• _Assignment_
Return the lines of the data below exactly. Start at the first and end with the line containing "edge_zone: pressure of".

• _Provided material_
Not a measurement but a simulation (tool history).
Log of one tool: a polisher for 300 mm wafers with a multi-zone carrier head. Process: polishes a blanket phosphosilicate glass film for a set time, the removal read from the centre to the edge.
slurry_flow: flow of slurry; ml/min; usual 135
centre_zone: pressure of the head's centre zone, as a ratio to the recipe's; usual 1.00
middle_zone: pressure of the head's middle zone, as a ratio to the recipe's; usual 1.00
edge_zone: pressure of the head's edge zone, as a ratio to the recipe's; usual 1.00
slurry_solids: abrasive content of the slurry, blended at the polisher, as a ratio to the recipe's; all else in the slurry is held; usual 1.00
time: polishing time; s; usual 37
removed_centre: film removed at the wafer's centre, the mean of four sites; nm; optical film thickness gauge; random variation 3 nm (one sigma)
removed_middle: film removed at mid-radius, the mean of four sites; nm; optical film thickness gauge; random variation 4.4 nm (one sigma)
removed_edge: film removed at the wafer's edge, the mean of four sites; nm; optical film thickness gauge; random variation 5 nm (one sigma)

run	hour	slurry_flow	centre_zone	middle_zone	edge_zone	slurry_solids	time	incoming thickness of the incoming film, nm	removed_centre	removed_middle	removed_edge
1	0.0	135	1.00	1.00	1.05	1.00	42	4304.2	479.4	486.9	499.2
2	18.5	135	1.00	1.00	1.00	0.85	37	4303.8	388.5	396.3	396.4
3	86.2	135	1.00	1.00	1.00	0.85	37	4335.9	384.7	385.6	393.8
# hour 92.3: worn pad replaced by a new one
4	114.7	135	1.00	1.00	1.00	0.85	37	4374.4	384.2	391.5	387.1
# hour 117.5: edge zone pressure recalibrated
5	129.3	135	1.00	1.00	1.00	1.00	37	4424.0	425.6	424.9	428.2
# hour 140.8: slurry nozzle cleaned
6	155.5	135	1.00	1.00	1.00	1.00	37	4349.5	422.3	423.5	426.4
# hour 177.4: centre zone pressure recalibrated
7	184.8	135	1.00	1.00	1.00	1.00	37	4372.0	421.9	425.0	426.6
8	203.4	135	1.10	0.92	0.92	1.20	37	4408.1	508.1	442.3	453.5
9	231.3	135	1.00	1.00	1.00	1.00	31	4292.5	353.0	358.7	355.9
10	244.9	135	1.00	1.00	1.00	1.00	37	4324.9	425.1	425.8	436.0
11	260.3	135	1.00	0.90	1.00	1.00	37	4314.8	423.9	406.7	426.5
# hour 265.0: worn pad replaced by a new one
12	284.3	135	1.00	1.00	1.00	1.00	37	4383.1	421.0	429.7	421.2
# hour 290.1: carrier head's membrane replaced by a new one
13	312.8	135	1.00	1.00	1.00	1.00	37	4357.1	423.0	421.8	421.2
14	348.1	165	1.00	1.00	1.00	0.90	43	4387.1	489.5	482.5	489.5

• _Written response_
Not a measurement but a simulation (tool history).
Log of one tool: a polisher for 300 mm wafers with a multi-zone carrier head. Process: polishes a blanket phosphosilicate glass film for a set time, the removal read from the centre to the edge.
slurry_flow: flow of slurry; ml/min; usual 135
centre_zone: pressure of the head's centre zone, as a ratio to the recipe's; usual 1.00
middle_zone: pressure of the head's middle zone, as a ratio to the recipe's; usual 1.00
edge_zone: pressure of the head's edge zone, as a ratio to the recipe's; usual 1.00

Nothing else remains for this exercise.